## The data
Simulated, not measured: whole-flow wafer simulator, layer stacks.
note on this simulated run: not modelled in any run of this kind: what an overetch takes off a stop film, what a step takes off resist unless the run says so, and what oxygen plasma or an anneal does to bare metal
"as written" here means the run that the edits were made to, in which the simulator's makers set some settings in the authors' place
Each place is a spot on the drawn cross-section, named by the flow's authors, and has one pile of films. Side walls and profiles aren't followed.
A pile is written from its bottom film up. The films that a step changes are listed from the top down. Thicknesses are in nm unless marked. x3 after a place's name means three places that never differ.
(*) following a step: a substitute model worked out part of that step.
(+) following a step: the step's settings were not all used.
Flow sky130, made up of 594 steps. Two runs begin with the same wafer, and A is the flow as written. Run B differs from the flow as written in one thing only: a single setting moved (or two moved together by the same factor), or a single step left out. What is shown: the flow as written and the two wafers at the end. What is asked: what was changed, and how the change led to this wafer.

## Assigned task
Reproduce the material in full, keeping every line exactly as given.

## Solution
Simulated, not measured: whole-flow wafer simulator, layer stacks.
note on this simulated run: not modelled in any run of this kind: what an overetch takes off a stop film, what a step takes off resist unless the run says so, and what oxygen plasma or an anneal does to bare metal
"as written" here means the run that the edits were made to, in which the simulator's makers set some settings in the authors' place
Each place is a spot on the drawn cross-section, named by the flow's authors, and has one pile of films. Side walls and profiles aren't followed.
A pile is written from its bottom film up. The films that a step changes are listed from the top down. Thicknesses are in nm unless marked. x3 after a place's name means three places that never differ.
(*) following a step: a substitute model worked out part of that step.
(+) following a step: the step's settings were not all used.
Flow sky130, made up of 594 steps. Two runs begin with the same wafer, and A is the flow as written. Run B differs from the flow as written in one thing only: a single setting moved (or two moved together by the same factor), or a single step left out. What is shown: the flow as written and the two wafers at the end. What is asked: what was changed, and how the change led to this wafer.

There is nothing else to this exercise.